• **Action item**
Reproduce each entry exactly as written.

• **Excerpted data**
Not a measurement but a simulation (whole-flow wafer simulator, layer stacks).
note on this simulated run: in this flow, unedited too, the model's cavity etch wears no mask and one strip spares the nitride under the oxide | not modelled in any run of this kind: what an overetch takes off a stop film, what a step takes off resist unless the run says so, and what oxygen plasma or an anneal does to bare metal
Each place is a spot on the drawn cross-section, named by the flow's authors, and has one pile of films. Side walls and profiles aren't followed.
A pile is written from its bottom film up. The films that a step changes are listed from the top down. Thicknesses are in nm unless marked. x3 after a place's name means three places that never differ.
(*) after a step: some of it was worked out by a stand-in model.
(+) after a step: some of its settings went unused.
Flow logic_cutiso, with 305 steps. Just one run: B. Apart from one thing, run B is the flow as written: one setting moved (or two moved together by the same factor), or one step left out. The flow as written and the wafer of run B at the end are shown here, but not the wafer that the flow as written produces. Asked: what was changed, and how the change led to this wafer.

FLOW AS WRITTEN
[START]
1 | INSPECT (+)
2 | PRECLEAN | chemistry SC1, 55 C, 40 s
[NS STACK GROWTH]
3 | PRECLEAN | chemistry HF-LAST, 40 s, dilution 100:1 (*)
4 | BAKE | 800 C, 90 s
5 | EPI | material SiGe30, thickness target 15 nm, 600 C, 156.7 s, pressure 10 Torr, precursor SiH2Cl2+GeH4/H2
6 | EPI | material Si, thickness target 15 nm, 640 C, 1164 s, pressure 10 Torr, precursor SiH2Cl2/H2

• **Response**
Not a measurement but a simulation (whole-flow wafer simulator, layer stacks).
note on this simulated run: in this flow, unedited too, the model's cavity etch wears no mask and one strip spares the nitride under the oxide | not modelled in any run of this kind: what an overetch takes off a stop film, what a step takes off resist unless the run says so, and what oxygen plasma or an anneal does to bare metal
Each place is a spot on the drawn cross-section, named by the flow's authors, and has one pile of films. Side walls and profiles aren't followed.
A pile is written from its bottom film up. The films that a step changes are listed from the top down. Thicknesses are in nm unless marked. x3 after a place's name means three places that never differ.
(*) after a step: some of it was worked out by a stand-in model.
(+) after a step: some of its settings went unused.
Flow logic_cutiso, with 305 steps. Just one run: B. Apart from one thing, run B is the flow as written: one setting moved (or two moved together by the same factor), or one step left out. The flow as written and the wafer of run B at the end are shown here, but not the wafer that the flow as written produces. Asked: what was changed, and how the change led to this wafer.

FLOW AS WRITTEN
[START]
1 | INSPECT (+)
2 | PRECLEAN | chemistry SC1, 55 C, 40 s
[NS STACK GROWTH]
3 | PRECLEAN | chemistry HF-LAST, 40 s, dilution 100:1 (*)
4 | BAKE | 800 C, 90 s
5 | EPI | material SiGe30, thickness target 15 nm, 600 C, 156.7 s, pressure 10 Torr, precursor SiH2Cl2+GeH4/H2
6 | EPI | material Si, thickness target 15 nm, 640 C, 1164 s, pressure 10 Torr, precursor SiH2Cl2/H2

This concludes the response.